WORK ITEM:
Set the entries below down again, please. Match them exactly.

DATA EXCERPTS:
################

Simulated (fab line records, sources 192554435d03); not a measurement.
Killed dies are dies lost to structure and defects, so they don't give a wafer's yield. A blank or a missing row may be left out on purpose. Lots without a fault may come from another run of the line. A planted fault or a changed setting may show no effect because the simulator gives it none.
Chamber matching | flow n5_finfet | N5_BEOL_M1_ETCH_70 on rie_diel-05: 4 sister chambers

################

RESPONSE:
Simulated (fab line records, sources 192554435d03); not a measurement.
Killed dies are dies lost to structure and defects, so they don't give a wafer's yield. A blank or a missing row may be left out on purpose. Lots without a fault may come from another run of the line. A planted fault or a changed setting may show no effect because the simulator gives it none.
Chamber matching | flow n5_finfet | N5_BEOL_M1_ETCH_70 on rie_diel-05: 4 sister chambers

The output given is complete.